■ **Required action**
Word for word, retype the entire listing.

■ **Recorded information**
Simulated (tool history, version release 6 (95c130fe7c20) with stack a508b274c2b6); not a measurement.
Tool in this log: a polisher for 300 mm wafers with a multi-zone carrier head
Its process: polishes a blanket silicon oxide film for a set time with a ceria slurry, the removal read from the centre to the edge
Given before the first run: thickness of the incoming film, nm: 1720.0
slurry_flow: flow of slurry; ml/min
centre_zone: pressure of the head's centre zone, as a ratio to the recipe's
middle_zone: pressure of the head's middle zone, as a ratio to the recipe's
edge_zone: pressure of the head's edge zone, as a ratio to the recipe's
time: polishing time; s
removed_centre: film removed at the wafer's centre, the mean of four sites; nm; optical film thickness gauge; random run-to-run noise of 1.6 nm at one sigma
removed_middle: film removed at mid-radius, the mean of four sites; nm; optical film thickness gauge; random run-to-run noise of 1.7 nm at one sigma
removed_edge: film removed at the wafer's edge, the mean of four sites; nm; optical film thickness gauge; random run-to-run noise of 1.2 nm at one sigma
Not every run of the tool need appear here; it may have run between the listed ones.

■ **Reply**
Simulated (tool history, version release 6 (95c130fe7c20) with stack a508b274c2b6); not a measurement.
Tool in this log: a polisher for 300 mm wafers with a multi-zone carrier head
Its process: polishes a blanket silicon oxide film for a set time with a ceria slurry, the removal read from the centre to the edge
Given before the first run: thickness of the incoming film, nm: 1720.0
slurry_flow: flow of slurry; ml/min
centre_zone: pressure of the head's centre zone, as a ratio to the recipe's
middle_zone: pressure of the head's middle zone, as a ratio to the recipe's
edge_zone: pressure of the head's edge zone, as a ratio to the recipe's
time: polishing time; s
removed_centre: film removed at the wafer's centre, the mean of four sites; nm; optical film thickness gauge; random run-to-run noise of 1.6 nm at one sigma
removed_middle: film removed at mid-radius, the mean of four sites; nm; optical film thickness gauge; random run-to-run noise of 1.7 nm at one sigma
removed_edge: film removed at the wafer's edge, the mean of four sites; nm; optical film thickness gauge; random run-to-run noise of 1.2 nm at one sigma
Not every run of the tool need appear here; it may have run between the listed ones.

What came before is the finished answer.